**ACTIVITY:** Your answer should be the lines below from the one holding "Take the left" through the one holding "of the image", copied exactly and with nothing else.

**DATA FOR ANALYSIS:**
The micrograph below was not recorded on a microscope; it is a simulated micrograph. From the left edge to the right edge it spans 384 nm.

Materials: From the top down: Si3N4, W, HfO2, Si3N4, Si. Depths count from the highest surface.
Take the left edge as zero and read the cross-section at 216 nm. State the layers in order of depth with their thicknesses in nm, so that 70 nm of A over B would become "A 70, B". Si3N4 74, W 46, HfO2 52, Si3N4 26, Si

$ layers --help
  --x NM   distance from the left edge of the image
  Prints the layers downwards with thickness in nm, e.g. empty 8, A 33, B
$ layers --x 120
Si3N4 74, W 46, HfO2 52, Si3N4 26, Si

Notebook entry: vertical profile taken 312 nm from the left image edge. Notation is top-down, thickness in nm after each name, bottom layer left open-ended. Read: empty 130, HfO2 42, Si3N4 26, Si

**ANSWER SPACE:**
Take the left edge as zero and read the cross-section at 216 nm. State the layers in order of depth with their thicknesses in nm, so that 70 nm of A over B would become "A 70, B". Si3N4 74, W 46, HfO2 52, Si3N4 26, Si

$ layers --help
  --x NM   distance from the left edge of the image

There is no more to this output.